_ASSIGNED TASK_
Take the entries below and print, exactly, the stretch from the line containing "This log may" through the line containing "run,hour,temp_c,pressure_torr,rf_w,time_s,wafers since the", both included.

<<<<

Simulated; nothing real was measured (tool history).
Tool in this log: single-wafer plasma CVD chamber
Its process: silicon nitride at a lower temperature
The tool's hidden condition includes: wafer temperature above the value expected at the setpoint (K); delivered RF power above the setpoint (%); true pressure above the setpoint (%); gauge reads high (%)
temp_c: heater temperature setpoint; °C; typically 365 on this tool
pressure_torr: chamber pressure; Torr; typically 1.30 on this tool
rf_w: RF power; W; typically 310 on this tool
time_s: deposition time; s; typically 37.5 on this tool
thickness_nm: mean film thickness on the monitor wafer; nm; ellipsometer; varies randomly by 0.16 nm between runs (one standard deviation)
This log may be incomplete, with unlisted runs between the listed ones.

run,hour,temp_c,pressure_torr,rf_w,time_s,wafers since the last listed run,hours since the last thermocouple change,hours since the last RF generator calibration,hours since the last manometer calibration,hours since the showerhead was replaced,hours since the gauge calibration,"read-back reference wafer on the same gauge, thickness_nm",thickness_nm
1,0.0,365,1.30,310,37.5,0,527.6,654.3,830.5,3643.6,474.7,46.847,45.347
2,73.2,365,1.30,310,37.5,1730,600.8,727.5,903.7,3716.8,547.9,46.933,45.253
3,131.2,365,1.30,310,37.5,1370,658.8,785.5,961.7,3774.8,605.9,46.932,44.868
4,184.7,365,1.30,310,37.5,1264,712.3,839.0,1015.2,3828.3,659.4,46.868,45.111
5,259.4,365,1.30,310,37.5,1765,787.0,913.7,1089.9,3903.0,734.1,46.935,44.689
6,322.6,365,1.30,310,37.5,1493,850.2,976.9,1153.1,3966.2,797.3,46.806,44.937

>>>>

_PROBLEM SOLUTION_
This log may be incomplete, with unlisted runs between the listed ones.

run,hour,temp_c,pressure_torr,rf_w,time_s,wafers since the last listed run,hours since the last thermocouple change,hours since the last RF generator calibration,hours since the last manometer calibration,hours since the showerhead was replaced,hours since the gauge calibration,"read-back reference wafer on the same gauge, thickness_nm",thickness_nm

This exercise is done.